# # # #

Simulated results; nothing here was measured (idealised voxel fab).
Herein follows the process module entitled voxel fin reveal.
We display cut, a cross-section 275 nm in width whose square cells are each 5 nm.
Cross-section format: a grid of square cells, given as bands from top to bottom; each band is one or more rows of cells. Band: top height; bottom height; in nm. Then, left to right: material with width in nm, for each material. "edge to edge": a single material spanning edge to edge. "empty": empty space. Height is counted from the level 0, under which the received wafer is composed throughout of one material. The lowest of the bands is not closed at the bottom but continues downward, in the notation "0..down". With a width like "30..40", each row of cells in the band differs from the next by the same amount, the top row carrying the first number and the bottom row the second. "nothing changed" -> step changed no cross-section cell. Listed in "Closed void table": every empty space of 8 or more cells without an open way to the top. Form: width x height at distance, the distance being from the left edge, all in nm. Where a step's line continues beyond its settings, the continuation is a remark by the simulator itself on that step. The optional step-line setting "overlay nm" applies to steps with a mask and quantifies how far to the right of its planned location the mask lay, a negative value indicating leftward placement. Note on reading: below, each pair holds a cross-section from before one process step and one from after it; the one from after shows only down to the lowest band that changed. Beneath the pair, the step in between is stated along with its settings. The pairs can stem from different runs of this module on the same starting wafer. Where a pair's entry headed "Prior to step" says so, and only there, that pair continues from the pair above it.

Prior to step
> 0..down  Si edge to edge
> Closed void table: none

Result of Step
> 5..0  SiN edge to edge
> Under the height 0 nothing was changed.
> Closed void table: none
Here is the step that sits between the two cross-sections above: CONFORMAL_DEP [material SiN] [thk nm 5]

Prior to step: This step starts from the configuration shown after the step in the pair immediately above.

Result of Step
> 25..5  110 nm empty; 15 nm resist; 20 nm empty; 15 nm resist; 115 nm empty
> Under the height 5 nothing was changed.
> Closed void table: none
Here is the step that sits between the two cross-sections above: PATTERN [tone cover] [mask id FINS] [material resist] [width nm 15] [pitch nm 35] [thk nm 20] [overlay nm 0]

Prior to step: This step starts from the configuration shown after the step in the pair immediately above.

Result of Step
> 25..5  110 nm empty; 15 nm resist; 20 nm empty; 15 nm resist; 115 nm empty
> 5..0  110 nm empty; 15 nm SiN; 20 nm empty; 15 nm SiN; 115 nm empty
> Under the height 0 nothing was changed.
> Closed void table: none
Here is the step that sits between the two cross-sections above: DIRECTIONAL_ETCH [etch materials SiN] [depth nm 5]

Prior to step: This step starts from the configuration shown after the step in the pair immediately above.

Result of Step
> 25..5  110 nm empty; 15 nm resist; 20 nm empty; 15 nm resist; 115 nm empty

# # # #

> [Work item] What is needed is a verbatim copy of every line in the records above from the one containing "Herein follows the" down to the one containing "We display cut, a", both included, and nothing more.

> [Task output]
Herein follows the process module entitled voxel fin reveal.
We display cut, a cross-section 275 nm in width whose square cells are each 5 nm.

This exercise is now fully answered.